■ Entries provided
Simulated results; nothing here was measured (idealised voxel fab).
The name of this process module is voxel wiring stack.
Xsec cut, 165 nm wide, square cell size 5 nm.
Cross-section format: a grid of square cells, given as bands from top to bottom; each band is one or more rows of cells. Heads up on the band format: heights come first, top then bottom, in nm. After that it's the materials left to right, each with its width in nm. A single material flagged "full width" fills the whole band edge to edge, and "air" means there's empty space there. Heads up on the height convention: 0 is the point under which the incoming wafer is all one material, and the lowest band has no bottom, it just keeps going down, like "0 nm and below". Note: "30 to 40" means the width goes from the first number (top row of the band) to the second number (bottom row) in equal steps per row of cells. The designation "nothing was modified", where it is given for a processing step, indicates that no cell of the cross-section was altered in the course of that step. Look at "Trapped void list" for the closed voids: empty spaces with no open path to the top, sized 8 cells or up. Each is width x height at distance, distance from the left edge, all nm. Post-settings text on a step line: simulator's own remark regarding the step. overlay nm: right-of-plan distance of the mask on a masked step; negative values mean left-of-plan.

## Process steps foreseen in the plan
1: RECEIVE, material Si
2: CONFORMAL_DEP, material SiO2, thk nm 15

■ Assigned task
Within the listing above, give again exactly every line from the line with "The name of" through the line with "Xsec cut, 165 nm wide, square cell size 5 nm.", both included, and no other line.

■ Written answer
The name of this process module is voxel wiring stack.
Xsec cut, 165 nm wide, square cell size 5 nm.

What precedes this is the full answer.